## ACTIVITY:
Output each entry verbatim.

## ENTRIES SUPPLIED:
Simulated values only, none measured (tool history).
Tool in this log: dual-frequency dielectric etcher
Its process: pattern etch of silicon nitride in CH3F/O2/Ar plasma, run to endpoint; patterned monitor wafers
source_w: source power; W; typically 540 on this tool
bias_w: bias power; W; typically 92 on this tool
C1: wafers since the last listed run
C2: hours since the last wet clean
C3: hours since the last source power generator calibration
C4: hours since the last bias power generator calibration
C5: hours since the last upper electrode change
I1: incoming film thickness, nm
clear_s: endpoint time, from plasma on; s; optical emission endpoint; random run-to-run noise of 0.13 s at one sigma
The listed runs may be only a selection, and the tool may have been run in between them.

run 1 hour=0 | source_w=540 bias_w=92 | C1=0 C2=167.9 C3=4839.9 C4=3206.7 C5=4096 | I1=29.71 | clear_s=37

## EXERCISE ANSWER:
Simulated values only, none measured (tool history).
Tool in this log: dual-frequency dielectric etcher
Its process: pattern etch of silicon nitride in CH3F/O2/Ar plasma, run to endpoint; patterned monitor wafers
source_w: source power; W; typically 540 on this tool
bias_w: bias power; W; typically 92 on this tool
C1: wafers since the last listed run
C2: hours since the last wet clean
C3: hours since the last source power generator calibration
C4: hours since the last bias power generator calibration
C5: hours since the last upper electrode change
I1: incoming film thickness, nm
clear_s: endpoint time, from plasma on; s; optical emission endpoint; random run-to-run noise of 0.13 s at one sigma
The listed runs may be only a selection, and the tool may have been run in between them.

run 1 hour=0 | source_w=540 bias_w=92 | C1=0 C2=167.9 C3=4839.9 C4=3206.7 C5=4096 | I1=29.71 | clear_s=37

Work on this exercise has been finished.